Dataset section start

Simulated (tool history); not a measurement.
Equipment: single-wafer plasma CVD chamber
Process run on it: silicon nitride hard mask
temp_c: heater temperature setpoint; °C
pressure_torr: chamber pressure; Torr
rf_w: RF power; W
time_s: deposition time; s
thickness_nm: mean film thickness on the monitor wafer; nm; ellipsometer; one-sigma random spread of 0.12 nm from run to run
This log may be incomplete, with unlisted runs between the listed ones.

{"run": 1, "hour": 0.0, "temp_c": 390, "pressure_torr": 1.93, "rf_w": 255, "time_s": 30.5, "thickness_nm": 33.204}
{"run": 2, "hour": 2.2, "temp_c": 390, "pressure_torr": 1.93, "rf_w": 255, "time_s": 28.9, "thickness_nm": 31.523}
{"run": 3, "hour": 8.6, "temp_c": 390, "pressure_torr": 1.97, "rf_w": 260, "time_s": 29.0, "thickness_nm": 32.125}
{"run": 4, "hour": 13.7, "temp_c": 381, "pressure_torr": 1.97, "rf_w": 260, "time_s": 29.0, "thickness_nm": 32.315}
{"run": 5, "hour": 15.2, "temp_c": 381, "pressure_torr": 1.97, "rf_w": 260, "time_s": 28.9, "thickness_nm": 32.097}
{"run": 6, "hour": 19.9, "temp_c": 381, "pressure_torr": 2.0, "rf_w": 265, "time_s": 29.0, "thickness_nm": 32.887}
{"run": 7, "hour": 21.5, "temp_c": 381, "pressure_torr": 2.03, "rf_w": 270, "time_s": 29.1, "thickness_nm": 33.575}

Dataset section end

Copy out the entire material exactly.

**Solution:**
Simulated (tool history); not a measurement.
Equipment: single-wafer plasma CVD chamber
Process run on it: silicon nitride hard mask
temp_c: heater temperature setpoint; °C
pressure_torr: chamber pressure; Torr
rf_w: RF power; W
time_s: deposition time; s
thickness_nm: mean film thickness on the monitor wafer; nm; ellipsometer; one-sigma random spread of 0.12 nm from run to run
This log may be incomplete, with unlisted runs between the listed ones.

{"run": 1, "hour": 0.0, "temp_c": 390, "pressure_torr": 1.93, "rf_w": 255, "time_s": 30.5, "thickness_nm": 33.204}
{"run": 2, "hour": 2.2, "temp_c": 390, "pressure_torr": 1.93, "rf_w": 255, "time_s": 28.9, "thickness_nm": 31.523}
{"run": 3, "hour": 8.6, "temp_c": 390, "pressure_torr": 1.97, "rf_w": 260, "time_s": 29.0, "thickness_nm": 32.125}
{"run": 4, "hour": 13.7, "temp_c": 381, "pressure_torr": 1.97, "rf_w": 260, "time_s": 29.0, "thickness_nm": 32.315}
{"run": 5, "hour": 15.2, "temp_c": 381, "pressure_torr": 1.97, "rf_w": 260, "time_s": 28.9, "thickness_nm": 32.097}
{"run": 6, "hour": 19.9, "temp_c": 381, "pressure_torr": 2.0, "rf_w": 265, "time_s": 29.0, "thickness_nm": 32.887}
{"run": 7, "hour": 21.5, "temp_c": 381, "pressure_torr": 2.03, "rf_w": 270, "time_s": 29.1, "thickness_nm": 33.575}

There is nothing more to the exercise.